>>
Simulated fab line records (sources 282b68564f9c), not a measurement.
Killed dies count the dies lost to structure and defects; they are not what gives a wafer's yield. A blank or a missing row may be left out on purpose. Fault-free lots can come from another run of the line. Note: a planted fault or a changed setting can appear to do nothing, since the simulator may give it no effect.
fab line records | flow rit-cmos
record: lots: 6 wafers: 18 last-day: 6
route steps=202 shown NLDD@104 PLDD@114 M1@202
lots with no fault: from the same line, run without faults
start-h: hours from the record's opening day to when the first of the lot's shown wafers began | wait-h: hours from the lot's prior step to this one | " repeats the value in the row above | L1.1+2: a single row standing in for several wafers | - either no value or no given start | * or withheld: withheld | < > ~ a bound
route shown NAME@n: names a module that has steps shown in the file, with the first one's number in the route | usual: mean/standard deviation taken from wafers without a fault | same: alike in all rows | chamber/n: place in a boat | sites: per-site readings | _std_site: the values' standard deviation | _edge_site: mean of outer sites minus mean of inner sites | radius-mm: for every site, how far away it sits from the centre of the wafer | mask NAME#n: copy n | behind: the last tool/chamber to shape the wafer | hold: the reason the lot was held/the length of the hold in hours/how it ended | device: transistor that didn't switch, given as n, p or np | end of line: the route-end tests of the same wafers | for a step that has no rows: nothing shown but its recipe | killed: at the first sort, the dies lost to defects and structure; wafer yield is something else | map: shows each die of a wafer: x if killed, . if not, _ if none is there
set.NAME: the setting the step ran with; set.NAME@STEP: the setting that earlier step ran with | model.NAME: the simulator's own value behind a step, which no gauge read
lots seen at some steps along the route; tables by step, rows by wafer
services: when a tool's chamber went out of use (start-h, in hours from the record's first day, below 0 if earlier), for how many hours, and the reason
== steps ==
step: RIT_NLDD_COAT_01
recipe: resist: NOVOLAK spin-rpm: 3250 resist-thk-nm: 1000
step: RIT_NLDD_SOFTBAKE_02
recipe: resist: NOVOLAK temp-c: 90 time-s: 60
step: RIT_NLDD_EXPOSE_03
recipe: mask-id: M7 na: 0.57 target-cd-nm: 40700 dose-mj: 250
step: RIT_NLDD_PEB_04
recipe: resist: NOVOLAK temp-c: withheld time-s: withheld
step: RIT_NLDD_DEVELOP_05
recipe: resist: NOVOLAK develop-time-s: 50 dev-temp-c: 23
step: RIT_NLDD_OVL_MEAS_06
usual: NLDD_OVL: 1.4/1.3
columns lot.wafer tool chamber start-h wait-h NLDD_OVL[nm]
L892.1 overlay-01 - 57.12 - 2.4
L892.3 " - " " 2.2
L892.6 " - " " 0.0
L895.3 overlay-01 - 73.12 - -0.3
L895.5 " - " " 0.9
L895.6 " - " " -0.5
<<

# Work order
The response must hold only the lines above from the line with "step: RIT_NLDD_SOFTBAKE_02" through the line with "usual: NLDD_OVL: 1.4/1.3", each copied exactly, both ends kept.

# Expected answer
step: RIT_NLDD_SOFTBAKE_02
recipe: resist: NOVOLAK temp-c: 90 time-s: 60
step: RIT_NLDD_EXPOSE_03
recipe: mask-id: M7 na: 0.57 target-cd-nm: 40700 dose-mj: 250
step: RIT_NLDD_PEB_04
recipe: resist: NOVOLAK temp-c: withheld time-s: withheld
step: RIT_NLDD_DEVELOP_05
recipe: resist: NOVOLAK develop-time-s: 50 dev-temp-c: 23
step: RIT_NLDD_OVL_MEAS_06
usual: NLDD_OVL: 1.4/1.3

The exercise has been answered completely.